Record excerpts -
════════

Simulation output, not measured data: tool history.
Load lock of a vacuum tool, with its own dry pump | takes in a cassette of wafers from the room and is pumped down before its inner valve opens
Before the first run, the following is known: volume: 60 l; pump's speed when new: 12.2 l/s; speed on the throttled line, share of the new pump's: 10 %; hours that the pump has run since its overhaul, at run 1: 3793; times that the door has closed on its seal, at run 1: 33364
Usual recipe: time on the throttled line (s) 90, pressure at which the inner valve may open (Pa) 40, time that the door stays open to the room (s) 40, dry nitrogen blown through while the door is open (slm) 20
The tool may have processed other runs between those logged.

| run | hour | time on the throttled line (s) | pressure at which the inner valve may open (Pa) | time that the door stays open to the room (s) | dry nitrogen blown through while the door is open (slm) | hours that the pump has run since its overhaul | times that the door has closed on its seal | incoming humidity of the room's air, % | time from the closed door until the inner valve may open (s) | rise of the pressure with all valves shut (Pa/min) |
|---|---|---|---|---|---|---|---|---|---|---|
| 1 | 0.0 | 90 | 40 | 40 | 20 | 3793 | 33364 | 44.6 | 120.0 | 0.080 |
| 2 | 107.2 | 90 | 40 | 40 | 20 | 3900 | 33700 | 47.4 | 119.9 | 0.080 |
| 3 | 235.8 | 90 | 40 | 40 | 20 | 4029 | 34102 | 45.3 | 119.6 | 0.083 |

════════

Required action - An exact copy of every line above is what this asks for.

Exercise solution -
Simulation output, not measured data: tool history.
Load lock of a vacuum tool, with its own dry pump | takes in a cassette of wafers from the room and is pumped down before its inner valve opens
Before the first run, the following is known: volume: 60 l; pump's speed when new: 12.2 l/s; speed on the throttled line, share of the new pump's: 10 %; hours that the pump has run since its overhaul, at run 1: 3793; times that the door has closed on its seal, at run 1: 33364
Usual recipe: time on the throttled line (s) 90, pressure at which the inner valve may open (Pa) 40, time that the door stays open to the room (s) 40, dry nitrogen blown through while the door is open (slm) 20
The tool may have processed other runs between those logged.

| run | hour | time on the throttled line (s) | pressure at which the inner valve may open (Pa) | time that the door stays open to the room (s) | dry nitrogen blown through while the door is open (slm) | hours that the pump has run since its overhaul | times that the door has closed on its seal | incoming humidity of the room's air, % | time from the closed door until the inner valve may open (s) | rise of the pressure with all valves shut (Pa/min) |
|---|---|---|---|---|---|---|---|---|---|---|
| 1 | 0.0 | 90 | 40 | 40 | 20 | 3793 | 33364 | 44.6 | 120.0 | 0.080 |
| 2 | 107.2 | 90 | 40 | 40 | 20 | 3900 | 33700 | 47.4 | 119.9 | 0.080 |
| 3 | 235.8 | 90 | 40 | 40 | 20 | 4029 | 34102 | 45.3 | 119.6 | 0.083 |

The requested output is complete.